____ EXTRACTED ENTRIES
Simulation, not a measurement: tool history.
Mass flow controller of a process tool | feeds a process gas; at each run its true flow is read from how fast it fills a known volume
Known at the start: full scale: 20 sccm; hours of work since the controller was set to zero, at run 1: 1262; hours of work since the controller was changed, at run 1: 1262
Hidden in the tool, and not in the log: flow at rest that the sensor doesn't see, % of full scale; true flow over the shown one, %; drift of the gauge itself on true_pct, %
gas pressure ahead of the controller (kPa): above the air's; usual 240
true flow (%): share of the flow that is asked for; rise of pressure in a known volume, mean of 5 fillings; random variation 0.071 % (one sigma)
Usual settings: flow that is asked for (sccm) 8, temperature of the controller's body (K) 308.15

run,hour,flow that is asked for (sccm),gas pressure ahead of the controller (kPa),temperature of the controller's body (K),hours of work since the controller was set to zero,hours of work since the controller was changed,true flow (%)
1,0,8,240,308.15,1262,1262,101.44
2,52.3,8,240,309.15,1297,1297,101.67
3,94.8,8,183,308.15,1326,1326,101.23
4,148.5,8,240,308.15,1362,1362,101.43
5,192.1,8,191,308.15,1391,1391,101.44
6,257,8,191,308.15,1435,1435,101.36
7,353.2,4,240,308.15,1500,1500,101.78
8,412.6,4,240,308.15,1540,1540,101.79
________

Your answer should be an exact transcription of the data above.

_WRITTEN ANSWER_:
Simulation, not a measurement: tool history.
Mass flow controller of a process tool | feeds a process gas; at each run its true flow is read from how fast it fills a known volume
Known at the start: full scale: 20 sccm; hours of work since the controller was set to zero, at run 1: 1262; hours of work since the controller was changed, at run 1: 1262
Hidden in the tool, and not in the log: flow at rest that the sensor doesn't see, % of full scale; true flow over the shown one, %; drift of the gauge itself on true_pct, %
gas pressure ahead of the controller (kPa): above the air's; usual 240
true flow (%): share of the flow that is asked for; rise of pressure in a known volume, mean of 5 fillings; random variation 0.071 % (one sigma)
Usual settings: flow that is asked for (sccm) 8, temperature of the controller's body (K) 308.15

run,hour,flow that is asked for (sccm),gas pressure ahead of the controller (kPa),temperature of the controller's body (K),hours of work since the controller was set to zero,hours of work since the controller was changed,true flow (%)
1,0,8,240,308.15,1262,1262,101.44
2,52.3,8,240,309.15,1297,1297,101.67
3,94.8,8,183,308.15,1326,1326,101.23
4,148.5,8,240,308.15,1362,1362,101.43
5,192.1,8,191,308.15,1391,1391,101.44
6,257,8,191,308.15,1435,1435,101.36
7,353.2,4,240,308.15,1500,1500,101.78
8,412.6,4,240,308.15,1540,1540,101.79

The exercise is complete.